__Work task__: Could you reproduce all of the following entries exactly?

__Extracted records__:
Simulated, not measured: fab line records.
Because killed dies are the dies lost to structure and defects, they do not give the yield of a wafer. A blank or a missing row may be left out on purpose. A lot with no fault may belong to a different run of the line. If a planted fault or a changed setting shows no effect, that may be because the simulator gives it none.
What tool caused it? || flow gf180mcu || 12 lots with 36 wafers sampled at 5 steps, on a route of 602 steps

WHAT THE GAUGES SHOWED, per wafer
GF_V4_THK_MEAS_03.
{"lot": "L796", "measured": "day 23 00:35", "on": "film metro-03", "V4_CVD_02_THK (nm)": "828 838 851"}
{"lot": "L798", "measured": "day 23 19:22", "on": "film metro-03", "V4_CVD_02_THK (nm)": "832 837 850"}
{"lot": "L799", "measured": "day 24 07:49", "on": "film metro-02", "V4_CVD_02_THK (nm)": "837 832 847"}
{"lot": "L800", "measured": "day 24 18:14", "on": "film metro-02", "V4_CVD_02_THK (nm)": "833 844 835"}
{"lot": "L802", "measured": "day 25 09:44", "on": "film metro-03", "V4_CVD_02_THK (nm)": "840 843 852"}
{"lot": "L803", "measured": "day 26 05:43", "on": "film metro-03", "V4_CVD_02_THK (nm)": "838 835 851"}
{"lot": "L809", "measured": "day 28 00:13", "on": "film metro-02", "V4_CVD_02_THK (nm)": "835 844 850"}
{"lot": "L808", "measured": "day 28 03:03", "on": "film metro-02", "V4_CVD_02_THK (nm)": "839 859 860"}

__Response box__:
Simulated, not measured: fab line records.
Because killed dies are the dies lost to structure and defects, they do not give the yield of a wafer. A blank or a missing row may be left out on purpose. A lot with no fault may belong to a different run of the line. If a planted fault or a changed setting shows no effect, that may be because the simulator gives it none.
What tool caused it? || flow gf180mcu || 12 lots with 36 wafers sampled at 5 steps, on a route of 602 steps

WHAT THE GAUGES SHOWED, per wafer
GF_V4_THK_MEAS_03.
{"lot": "L796", "measured": "day 23 00:35", "on": "film metro-03", "V4_CVD_02_THK (nm)": "828 838 851"}
{"lot": "L798", "measured": "day 23 19:22", "on": "film metro-03", "V4_CVD_02_THK (nm)": "832 837 850"}
{"lot": "L799", "measured": "day 24 07:49", "on": "film metro-02", "V4_CVD_02_THK (nm)": "837 832 847"}
{"lot": "L800", "measured": "day 24 18:14", "on": "film metro-02", "V4_CVD_02_THK (nm)": "833 844 835"}
{"lot": "L802", "measured": "day 25 09:44", "on": "film metro-03", "V4_CVD_02_THK (nm)": "840 843 852"}
{"lot": "L803", "measured": "day 26 05:43", "on": "film metro-03", "V4_CVD_02_THK (nm)": "838 835 851"}
{"lot": "L809", "measured": "day 28 00:13", "on": "film metro-02", "V4_CVD_02_THK (nm)": "835 844 850"}
{"lot": "L808", "measured": "day 28 03:03", "on": "film metro-02", "V4_CVD_02_THK (nm)": "839 859 860"}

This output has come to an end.